■ EXERCISE:
Reproduce the opening lines of the records exactly, up to and including the line in which "Killed dies: the" occurs.

• • •

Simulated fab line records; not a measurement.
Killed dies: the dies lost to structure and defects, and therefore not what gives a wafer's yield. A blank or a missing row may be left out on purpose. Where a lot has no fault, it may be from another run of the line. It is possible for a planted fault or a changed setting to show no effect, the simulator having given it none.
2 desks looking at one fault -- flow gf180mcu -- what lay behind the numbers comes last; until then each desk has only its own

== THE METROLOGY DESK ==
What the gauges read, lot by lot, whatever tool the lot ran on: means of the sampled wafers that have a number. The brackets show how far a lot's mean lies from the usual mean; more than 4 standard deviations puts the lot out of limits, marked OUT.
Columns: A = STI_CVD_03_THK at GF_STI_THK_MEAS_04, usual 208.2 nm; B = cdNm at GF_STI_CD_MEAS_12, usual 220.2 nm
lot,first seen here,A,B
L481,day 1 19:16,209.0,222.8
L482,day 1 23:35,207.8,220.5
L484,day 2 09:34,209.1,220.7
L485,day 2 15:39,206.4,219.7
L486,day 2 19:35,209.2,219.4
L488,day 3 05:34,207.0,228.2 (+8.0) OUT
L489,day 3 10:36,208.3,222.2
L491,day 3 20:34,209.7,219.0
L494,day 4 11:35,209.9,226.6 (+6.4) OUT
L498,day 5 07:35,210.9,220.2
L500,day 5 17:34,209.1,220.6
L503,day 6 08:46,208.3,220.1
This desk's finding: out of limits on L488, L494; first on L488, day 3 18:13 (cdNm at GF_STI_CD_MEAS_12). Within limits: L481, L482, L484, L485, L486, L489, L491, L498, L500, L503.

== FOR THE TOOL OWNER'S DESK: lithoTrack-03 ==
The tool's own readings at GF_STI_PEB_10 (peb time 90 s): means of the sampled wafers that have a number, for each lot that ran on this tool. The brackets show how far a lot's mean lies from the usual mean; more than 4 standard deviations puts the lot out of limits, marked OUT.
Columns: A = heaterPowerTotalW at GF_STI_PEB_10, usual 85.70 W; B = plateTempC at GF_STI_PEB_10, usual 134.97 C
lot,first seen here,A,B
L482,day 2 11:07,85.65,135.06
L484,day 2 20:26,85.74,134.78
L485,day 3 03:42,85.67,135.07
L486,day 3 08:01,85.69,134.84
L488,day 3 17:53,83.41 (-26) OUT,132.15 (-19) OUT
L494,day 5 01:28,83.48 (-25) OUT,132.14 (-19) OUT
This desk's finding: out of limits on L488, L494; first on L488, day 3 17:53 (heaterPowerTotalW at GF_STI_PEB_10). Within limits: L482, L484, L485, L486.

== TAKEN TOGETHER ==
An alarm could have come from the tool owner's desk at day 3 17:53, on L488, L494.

• • •

■ EXERCISE RESULT:
Simulated fab line records; not a measurement.
Killed dies: the dies lost to structure and defects, and therefore not what gives a wafer's yield. A blank or a missing row may be left out on purpose. Where a lot has no fault, it may be from another run of the line. It is possible for a planted fault or a changed setting to show no effect, the simulator having given it none.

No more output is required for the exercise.